• Provided information:
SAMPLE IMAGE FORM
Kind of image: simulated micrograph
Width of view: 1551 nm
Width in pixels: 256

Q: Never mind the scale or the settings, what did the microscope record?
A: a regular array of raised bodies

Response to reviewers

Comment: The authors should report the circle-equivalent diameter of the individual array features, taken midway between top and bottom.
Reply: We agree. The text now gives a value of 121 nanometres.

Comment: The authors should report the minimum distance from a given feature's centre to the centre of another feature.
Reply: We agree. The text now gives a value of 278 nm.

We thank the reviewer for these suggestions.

• Work request:
The output must reproduce the whole listing without a single change.

• Exercise result:
SAMPLE IMAGE FORM
Kind of image: simulated micrograph
Width of view: 1551 nm
Width in pixels: 256

Q: Never mind the scale or the settings, what did the microscope record?
A: a regular array of raised bodies

Response to reviewers

Comment: The authors should report the circle-equivalent diameter of the individual array features, taken midway between top and bottom.
Reply: We agree. The text now gives a value of 121 nanometres.

Comment: The authors should report the minimum distance from a given feature's centre to the centre of another feature.
Reply: We agree. The text now gives a value of 278 nm.

We thank the reviewer for these suggestions.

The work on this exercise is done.